- **Action item**
Up to and including the line with "NHARC_END_SORT_01. Usual: value, then", restate the material below word for word, beginning with its first line.

- **Data supplied**
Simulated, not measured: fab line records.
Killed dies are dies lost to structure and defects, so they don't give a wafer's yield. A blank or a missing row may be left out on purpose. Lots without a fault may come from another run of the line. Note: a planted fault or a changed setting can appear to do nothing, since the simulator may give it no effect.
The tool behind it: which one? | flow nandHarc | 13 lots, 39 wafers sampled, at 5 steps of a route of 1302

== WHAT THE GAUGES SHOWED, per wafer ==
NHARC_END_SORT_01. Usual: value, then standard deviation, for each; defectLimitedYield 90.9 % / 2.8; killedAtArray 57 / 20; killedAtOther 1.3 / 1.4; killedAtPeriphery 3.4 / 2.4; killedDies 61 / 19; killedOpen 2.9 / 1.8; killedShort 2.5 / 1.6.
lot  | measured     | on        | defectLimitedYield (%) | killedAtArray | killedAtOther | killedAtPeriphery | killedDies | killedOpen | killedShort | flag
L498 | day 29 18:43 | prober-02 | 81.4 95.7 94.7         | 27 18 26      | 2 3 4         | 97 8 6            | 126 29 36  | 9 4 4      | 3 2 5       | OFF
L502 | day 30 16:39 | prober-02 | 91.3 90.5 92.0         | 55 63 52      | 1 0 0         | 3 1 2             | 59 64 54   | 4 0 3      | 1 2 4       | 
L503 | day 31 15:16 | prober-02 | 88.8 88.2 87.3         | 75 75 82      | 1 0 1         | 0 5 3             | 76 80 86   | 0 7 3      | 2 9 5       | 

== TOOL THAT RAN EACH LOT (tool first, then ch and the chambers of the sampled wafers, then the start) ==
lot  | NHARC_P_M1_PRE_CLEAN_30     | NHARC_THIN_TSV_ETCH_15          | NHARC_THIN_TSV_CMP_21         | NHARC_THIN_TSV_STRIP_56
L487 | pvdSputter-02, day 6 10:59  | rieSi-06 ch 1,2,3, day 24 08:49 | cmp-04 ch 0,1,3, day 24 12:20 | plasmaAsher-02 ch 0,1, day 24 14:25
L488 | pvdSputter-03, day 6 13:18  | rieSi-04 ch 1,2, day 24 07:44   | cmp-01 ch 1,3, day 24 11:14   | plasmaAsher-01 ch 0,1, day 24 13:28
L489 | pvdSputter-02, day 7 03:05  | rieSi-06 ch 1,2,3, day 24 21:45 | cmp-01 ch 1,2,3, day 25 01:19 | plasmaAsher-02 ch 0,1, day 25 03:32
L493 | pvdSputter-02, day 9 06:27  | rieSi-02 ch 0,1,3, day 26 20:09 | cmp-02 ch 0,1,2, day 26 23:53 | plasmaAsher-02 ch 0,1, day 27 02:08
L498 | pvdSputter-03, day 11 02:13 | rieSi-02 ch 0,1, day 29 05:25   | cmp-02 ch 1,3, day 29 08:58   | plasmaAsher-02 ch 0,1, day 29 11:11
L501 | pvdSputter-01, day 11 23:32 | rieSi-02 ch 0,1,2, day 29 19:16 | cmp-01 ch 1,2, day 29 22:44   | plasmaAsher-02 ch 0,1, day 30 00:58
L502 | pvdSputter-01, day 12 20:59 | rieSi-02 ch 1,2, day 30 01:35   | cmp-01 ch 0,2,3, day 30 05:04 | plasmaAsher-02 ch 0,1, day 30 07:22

- **Task answer**
Simulated, not measured: fab line records.
Killed dies are dies lost to structure and defects, so they don't give a wafer's yield. A blank or a missing row may be left out on purpose. Lots without a fault may come from another run of the line. Note: a planted fault or a changed setting can appear to do nothing, since the simulator may give it no effect.
The tool behind it: which one? | flow nandHarc | 13 lots, 39 wafers sampled, at 5 steps of a route of 1302

== WHAT THE GAUGES SHOWED, per wafer ==
NHARC_END_SORT_01. Usual: value, then standard deviation, for each; defectLimitedYield 90.9 % / 2.8; killedAtArray 57 / 20; killedAtOther 1.3 / 1.4; killedAtPeriphery 3.4 / 2.4; killedDies 61 / 19; killedOpen 2.9 / 1.8; killedShort 2.5 / 1.6.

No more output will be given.